[[ STUDY MATERIAL, beginning ]]
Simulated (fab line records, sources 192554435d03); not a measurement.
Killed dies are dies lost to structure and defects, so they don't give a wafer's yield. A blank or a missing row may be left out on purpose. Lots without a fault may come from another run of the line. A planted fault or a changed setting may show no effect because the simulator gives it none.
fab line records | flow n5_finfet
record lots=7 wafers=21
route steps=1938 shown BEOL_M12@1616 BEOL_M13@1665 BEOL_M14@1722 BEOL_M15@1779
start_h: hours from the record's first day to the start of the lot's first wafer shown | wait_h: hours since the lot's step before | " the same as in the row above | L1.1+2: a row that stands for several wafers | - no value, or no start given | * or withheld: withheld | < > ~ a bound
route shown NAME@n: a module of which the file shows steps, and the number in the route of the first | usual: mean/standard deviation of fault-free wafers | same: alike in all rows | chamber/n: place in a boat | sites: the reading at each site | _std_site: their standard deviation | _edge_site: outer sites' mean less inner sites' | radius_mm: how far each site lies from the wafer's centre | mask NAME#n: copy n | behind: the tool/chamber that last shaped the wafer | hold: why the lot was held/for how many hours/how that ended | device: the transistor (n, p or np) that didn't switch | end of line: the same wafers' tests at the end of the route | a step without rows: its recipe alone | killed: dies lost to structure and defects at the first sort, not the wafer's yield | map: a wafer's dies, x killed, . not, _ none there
[[ STUDY MATERIAL, end ]]

▶ **BRIEF**:
The full set of records must be output again exactly.

▶ **RESPONSE AREA**:
Simulated (fab line records, sources 192554435d03); not a measurement.
Killed dies are dies lost to structure and defects, so they don't give a wafer's yield. A blank or a missing row may be left out on purpose. Lots without a fault may come from another run of the line. A planted fault or a changed setting may show no effect because the simulator gives it none.
fab line records | flow n5_finfet
record lots=7 wafers=21
route steps=1938 shown BEOL_M12@1616 BEOL_M13@1665 BEOL_M14@1722 BEOL_M15@1779
start_h: hours from the record's first day to the start of the lot's first wafer shown | wait_h: hours since the lot's step before | " the same as in the row above | L1.1+2: a row that stands for several wafers | - no value, or no start given | * or withheld: withheld | < > ~ a bound
route shown NAME@n: a module of which the file shows steps, and the number in the route of the first | usual: mean/standard deviation of fault-free wafers | same: alike in all rows | chamber/n: place in a boat | sites: the reading at each site | _std_site: their standard deviation | _edge_site: outer sites' mean less inner sites' | radius_mm: how far each site lies from the wafer's centre | mask NAME#n: copy n | behind: the tool/chamber that last shaped the wafer | hold: why the lot was held/for how many hours/how that ended | device: the transistor (n, p or np) that didn't switch | end of line: the same wafers' tests at the end of the route | a step without rows: its recipe alone | killed: dies lost to structure and defects at the first sort, not the wafer's yield | map: a wafer's dies, x killed, . not, _ none there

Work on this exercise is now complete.